Activity -
Stopping at the line that holds "R1: mean film", repeat the lines below exactly, starting from the very first and including that final line.

Information provided -
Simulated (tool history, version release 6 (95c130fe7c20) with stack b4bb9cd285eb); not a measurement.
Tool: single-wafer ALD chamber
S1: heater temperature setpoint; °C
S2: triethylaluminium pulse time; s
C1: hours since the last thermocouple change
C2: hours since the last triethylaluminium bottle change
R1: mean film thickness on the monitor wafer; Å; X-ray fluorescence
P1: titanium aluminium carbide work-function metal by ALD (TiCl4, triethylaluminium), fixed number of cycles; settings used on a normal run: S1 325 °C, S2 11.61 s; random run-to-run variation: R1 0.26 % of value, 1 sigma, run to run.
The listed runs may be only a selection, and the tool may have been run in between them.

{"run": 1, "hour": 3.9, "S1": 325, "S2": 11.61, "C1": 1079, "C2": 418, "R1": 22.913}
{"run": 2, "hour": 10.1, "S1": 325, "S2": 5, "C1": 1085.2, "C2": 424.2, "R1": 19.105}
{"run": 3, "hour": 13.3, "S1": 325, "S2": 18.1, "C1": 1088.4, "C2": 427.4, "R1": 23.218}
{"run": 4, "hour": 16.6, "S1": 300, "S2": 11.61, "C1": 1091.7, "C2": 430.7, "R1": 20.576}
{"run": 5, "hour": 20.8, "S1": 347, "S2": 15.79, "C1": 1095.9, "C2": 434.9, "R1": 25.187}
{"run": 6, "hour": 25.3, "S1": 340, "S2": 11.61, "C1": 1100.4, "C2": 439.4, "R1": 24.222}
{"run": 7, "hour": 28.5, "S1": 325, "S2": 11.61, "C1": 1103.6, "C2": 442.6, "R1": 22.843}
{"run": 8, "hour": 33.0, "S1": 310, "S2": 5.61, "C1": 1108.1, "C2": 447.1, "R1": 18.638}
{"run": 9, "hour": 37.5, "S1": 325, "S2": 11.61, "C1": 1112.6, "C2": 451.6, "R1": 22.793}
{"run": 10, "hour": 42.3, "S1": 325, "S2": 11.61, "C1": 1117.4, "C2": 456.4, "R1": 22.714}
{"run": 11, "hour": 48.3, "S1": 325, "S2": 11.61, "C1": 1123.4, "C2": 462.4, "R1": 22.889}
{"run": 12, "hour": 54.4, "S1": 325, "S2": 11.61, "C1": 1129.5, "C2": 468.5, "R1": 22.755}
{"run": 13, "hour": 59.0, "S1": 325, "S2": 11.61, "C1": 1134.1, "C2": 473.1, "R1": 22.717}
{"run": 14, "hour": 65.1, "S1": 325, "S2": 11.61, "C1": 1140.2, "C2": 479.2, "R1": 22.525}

Exercise output -
Simulated (tool history, version release 6 (95c130fe7c20) with stack b4bb9cd285eb); not a measurement.
Tool: single-wafer ALD chamber
S1: heater temperature setpoint; °C
S2: triethylaluminium pulse time; s
C1: hours since the last thermocouple change
C2: hours since the last triethylaluminium bottle change
R1: mean film thickness on the monitor wafer; Å; X-ray fluorescence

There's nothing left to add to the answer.